Required action: Copy precisely the first line of the material below and every later line, stopping with the line that contains "run 8A hour=91.3".

>>>

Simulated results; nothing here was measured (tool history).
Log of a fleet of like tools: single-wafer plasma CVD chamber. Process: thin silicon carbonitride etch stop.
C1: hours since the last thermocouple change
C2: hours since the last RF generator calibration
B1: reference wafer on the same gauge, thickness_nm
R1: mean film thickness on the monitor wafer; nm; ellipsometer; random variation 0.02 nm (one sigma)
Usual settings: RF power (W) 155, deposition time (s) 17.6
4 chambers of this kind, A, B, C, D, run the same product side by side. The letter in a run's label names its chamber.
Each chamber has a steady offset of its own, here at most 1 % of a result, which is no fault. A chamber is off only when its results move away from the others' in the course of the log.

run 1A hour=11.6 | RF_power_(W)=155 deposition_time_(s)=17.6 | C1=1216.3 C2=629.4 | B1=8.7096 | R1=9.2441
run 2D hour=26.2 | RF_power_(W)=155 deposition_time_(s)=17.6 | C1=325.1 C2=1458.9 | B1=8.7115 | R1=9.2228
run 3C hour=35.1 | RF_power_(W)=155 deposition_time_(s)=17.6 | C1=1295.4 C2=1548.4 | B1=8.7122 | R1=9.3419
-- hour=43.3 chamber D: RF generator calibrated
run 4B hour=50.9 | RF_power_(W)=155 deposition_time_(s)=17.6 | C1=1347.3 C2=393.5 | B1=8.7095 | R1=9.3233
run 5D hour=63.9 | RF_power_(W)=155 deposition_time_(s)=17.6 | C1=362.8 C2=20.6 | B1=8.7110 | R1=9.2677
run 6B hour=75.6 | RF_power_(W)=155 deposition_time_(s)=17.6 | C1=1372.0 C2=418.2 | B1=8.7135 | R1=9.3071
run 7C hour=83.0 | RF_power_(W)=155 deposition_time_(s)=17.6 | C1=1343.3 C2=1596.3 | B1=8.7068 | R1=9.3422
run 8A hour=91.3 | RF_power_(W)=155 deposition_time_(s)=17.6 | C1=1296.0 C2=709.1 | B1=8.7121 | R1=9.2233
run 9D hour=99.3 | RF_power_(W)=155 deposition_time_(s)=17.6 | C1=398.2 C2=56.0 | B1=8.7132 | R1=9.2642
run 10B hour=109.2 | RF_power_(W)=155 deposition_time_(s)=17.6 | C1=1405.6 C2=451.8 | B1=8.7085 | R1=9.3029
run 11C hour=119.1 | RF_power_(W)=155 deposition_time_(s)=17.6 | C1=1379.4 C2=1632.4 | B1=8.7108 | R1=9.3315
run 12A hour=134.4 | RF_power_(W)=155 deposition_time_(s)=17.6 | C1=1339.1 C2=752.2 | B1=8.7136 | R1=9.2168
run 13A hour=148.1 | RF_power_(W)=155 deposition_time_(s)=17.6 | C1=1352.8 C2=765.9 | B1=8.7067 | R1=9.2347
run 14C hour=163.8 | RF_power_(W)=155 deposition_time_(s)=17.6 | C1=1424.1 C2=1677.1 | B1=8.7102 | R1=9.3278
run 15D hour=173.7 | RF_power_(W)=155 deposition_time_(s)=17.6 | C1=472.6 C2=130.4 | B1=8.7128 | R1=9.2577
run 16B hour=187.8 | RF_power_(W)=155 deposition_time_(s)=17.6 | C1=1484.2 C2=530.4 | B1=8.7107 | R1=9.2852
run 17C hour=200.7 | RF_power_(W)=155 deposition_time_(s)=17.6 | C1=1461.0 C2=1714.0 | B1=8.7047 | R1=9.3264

<<<

Written response:
Simulated results; nothing here was measured (tool history).
Log of a fleet of like tools: single-wafer plasma CVD chamber. Process: thin silicon carbonitride etch stop.
C1: hours since the last thermocouple change
C2: hours since the last RF generator calibration
B1: reference wafer on the same gauge, thickness_nm
R1: mean film thickness on the monitor wafer; nm; ellipsometer; random variation 0.02 nm (one sigma)
Usual settings: RF power (W) 155, deposition time (s) 17.6
4 chambers of this kind, A, B, C, D, run the same product side by side. The letter in a run's label names its chamber.
Each chamber has a steady offset of its own, here at most 1 % of a result, which is no fault. A chamber is off only when its results move away from the others' in the course of the log.

run 1A hour=11.6 | RF_power_(W)=155 deposition_time_(s)=17.6 | C1=1216.3 C2=629.4 | B1=8.7096 | R1=9.2441
run 2D hour=26.2 | RF_power_(W)=155 deposition_time_(s)=17.6 | C1=325.1 C2=1458.9 | B1=8.7115 | R1=9.2228
run 3C hour=35.1 | RF_power_(W)=155 deposition_time_(s)=17.6 | C1=1295.4 C2=1548.4 | B1=8.7122 | R1=9.3419
-- hour=43.3 chamber D: RF generator calibrated
run 4B hour=50.9 | RF_power_(W)=155 deposition_time_(s)=17.6 | C1=1347.3 C2=393.5 | B1=8.7095 | R1=9.3233
run 5D hour=63.9 | RF_power_(W)=155 deposition_time_(s)=17.6 | C1=362.8 C2=20.6 | B1=8.7110 | R1=9.2677
run 6B hour=75.6 | RF_power_(W)=155 deposition_time_(s)=17.6 | C1=1372.0 C2=418.2 | B1=8.7135 | R1=9.3071
run 7C hour=83.0 | RF_power_(W)=155 deposition_time_(s)=17.6 | C1=1343.3 C2=1596.3 | B1=8.7068 | R1=9.3422
run 8A hour=91.3 | RF_power_(W)=155 deposition_time_(s)=17.6 | C1=1296.0 C2=709.1 | B1=8.7121 | R1=9.2233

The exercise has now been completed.